═══ Provided records ═══
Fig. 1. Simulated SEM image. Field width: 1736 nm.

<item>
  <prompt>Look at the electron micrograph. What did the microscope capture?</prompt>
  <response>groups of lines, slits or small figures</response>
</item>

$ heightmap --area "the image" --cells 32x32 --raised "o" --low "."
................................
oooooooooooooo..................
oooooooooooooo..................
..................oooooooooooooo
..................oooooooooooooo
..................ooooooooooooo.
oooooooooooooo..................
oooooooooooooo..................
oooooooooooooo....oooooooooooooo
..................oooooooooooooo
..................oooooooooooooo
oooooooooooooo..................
═══

▶ _Work instruction_:
Without changing a single character, repeat each record.

▶ _Exercise result_:
Fig. 1. Simulated SEM image. Field width: 1736 nm.

<item>
  <prompt>Look at the electron micrograph. What did the microscope capture?</prompt>
  <response>groups of lines, slits or small figures</response>
</item>

$ heightmap --area "the image" --cells 32x32 --raised "o" --low "."
................................
oooooooooooooo..................
oooooooooooooo..................
..................oooooooooooooo
..................oooooooooooooo
..................ooooooooooooo.
oooooooooooooo..................
oooooooooooooo..................
oooooooooooooo....oooooooooooooo
..................oooooooooooooo
..................oooooooooooooo
oooooooooooooo..................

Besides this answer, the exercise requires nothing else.